=-=-=
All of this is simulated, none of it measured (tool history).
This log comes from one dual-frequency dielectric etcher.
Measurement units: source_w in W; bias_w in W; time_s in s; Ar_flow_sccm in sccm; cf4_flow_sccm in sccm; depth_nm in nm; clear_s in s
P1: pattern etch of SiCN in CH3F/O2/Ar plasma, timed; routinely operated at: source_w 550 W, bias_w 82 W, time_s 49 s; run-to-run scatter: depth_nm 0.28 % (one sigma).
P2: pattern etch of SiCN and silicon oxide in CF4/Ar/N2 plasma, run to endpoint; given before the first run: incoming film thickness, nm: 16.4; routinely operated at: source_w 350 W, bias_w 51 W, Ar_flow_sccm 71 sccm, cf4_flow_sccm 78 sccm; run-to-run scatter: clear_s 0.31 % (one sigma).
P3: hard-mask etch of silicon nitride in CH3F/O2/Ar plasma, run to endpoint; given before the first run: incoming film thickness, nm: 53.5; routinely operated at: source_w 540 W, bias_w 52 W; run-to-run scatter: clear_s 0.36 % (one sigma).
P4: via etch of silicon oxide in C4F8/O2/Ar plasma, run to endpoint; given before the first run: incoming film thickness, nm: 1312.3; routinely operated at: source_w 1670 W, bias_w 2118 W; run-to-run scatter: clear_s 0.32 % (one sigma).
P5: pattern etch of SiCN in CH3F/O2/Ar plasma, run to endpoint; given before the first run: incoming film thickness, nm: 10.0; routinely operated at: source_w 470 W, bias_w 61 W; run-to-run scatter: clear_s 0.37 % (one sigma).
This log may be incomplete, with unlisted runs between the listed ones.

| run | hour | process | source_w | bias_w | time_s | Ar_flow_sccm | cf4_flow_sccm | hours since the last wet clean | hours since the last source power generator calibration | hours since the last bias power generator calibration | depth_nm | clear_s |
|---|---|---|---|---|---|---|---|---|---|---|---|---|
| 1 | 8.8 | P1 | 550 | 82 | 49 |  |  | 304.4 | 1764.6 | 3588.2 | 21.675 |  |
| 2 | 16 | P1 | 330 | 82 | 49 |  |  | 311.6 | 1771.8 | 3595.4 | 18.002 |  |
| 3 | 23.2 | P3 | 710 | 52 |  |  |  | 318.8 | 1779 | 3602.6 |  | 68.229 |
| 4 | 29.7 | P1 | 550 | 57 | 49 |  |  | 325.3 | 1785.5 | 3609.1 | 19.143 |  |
=-=-=

[Required action] Set down, exactly as they appear above, all lines from the one that has "Measurement units: source_w" down to the one that has "This log may", including those two and no others.

[Your solution]
Measurement units: source_w in W; bias_w in W; time_s in s; Ar_flow_sccm in sccm; cf4_flow_sccm in sccm; depth_nm in nm; clear_s in s
P1: pattern etch of SiCN in CH3F/O2/Ar plasma, timed; routinely operated at: source_w 550 W, bias_w 82 W, time_s 49 s; run-to-run scatter: depth_nm 0.28 % (one sigma).
P2: pattern etch of SiCN and silicon oxide in CF4/Ar/N2 plasma, run to endpoint; given before the first run: incoming film thickness, nm: 16.4; routinely operated at: source_w 350 W, bias_w 51 W, Ar_flow_sccm 71 sccm, cf4_flow_sccm 78 sccm; run-to-run scatter: clear_s 0.31 % (one sigma).
P3: hard-mask etch of silicon nitride in CH3F/O2/Ar plasma, run to endpoint; given before the first run: incoming film thickness, nm: 53.5; routinely operated at: source_w 540 W, bias_w 52 W; run-to-run scatter: clear_s 0.36 % (one sigma).
P4: via etch of silicon oxide in C4F8/O2/Ar plasma, run to endpoint; given before the first run: incoming film thickness, nm: 1312.3; routinely operated at: source_w 1670 W, bias_w 2118 W; run-to-run scatter: clear_s 0.32 % (one sigma).
P5: pattern etch of SiCN in CH3F/O2/Ar plasma, run to endpoint; given before the first run: incoming film thickness, nm: 10.0; routinely operated at: source_w 470 W, bias_w 61 W; run-to-run scatter: clear_s 0.37 % (one sigma).
This log may be incomplete, with unlisted runs between the listed ones.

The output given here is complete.